◆ **Assigned task**: Copy out the data line by line exactly, from its start to the line bearing "The wafer is", inclusive.

◆ **Data extract**:
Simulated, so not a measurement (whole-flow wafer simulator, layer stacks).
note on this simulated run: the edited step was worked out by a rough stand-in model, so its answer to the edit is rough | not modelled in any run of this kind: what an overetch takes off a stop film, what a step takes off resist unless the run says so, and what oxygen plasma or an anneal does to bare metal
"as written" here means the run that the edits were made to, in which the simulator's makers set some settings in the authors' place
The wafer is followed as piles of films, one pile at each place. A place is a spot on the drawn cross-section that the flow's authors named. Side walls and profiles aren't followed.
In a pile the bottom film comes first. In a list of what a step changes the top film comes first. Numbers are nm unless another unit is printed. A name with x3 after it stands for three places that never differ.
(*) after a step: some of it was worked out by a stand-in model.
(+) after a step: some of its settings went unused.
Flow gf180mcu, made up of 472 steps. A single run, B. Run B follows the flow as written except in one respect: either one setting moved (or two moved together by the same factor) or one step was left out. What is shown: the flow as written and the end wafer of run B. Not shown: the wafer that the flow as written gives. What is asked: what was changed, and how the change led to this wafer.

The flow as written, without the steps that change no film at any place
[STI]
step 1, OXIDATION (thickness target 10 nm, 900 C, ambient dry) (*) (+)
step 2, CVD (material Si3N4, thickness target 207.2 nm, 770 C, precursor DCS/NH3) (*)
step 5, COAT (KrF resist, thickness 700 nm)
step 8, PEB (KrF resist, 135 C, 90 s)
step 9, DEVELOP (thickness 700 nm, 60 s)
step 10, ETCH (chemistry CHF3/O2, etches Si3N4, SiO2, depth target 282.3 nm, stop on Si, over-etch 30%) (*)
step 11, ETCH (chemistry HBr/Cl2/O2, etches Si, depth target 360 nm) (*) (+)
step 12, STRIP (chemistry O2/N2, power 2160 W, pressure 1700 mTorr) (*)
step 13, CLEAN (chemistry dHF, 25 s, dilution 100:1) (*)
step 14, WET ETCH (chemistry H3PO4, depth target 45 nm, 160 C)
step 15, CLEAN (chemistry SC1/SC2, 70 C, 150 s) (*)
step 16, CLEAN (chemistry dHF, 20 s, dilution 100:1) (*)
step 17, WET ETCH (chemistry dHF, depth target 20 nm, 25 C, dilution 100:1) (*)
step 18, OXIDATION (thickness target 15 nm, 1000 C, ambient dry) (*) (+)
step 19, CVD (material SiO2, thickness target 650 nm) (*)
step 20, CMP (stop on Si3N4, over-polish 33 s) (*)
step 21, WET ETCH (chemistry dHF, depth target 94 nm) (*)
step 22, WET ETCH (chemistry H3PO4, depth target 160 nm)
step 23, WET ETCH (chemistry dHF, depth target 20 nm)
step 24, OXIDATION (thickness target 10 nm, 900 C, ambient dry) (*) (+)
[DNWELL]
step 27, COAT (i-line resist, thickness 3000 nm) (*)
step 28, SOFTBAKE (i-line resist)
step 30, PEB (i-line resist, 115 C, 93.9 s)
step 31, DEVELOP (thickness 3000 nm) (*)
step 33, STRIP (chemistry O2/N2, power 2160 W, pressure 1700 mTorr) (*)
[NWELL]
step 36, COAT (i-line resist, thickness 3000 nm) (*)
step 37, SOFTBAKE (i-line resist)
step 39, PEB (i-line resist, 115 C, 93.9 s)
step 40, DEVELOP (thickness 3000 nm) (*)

◆ **Result**:
Simulated, so not a measurement (whole-flow wafer simulator, layer stacks).
note on this simulated run: the edited step was worked out by a rough stand-in model, so its answer to the edit is rough | not modelled in any run of this kind: what an overetch takes off a stop film, what a step takes off resist unless the run says so, and what oxygen plasma or an anneal does to bare metal
"as written" here means the run that the edits were made to, in which the simulator's makers set some settings in the authors' place
The wafer is followed as piles of films, one pile at each place. A place is a spot on the drawn cross-section that the flow's authors named. Side walls and profiles aren't followed.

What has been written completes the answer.